§ **Provided material**
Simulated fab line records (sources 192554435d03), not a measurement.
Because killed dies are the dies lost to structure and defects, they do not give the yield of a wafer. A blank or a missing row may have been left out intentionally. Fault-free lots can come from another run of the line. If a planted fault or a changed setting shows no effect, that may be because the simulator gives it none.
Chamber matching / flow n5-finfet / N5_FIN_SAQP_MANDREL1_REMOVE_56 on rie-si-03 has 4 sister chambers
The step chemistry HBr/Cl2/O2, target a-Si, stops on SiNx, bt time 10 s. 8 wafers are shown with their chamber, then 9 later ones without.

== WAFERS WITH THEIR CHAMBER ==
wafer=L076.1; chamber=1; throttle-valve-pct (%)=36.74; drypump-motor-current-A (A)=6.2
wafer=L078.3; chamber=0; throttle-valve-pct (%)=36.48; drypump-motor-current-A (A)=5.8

§ **Brief**
Set down only the lines above that fall between the line holding "Because killed dies" and the line holding "Chamber matching /", inclusive, keeping each exact.

§ **Task response**
Because killed dies are the dies lost to structure and defects, they do not give the yield of a wafer. A blank or a missing row may have been left out intentionally. Fault-free lots can come from another run of the line. If a planted fault or a changed setting shows no effect, that may be because the simulator gives it none.
Chamber matching / flow n5-finfet / N5_FIN_SAQP_MANDREL1_REMOVE_56 on rie-si-03 has 4 sister chambers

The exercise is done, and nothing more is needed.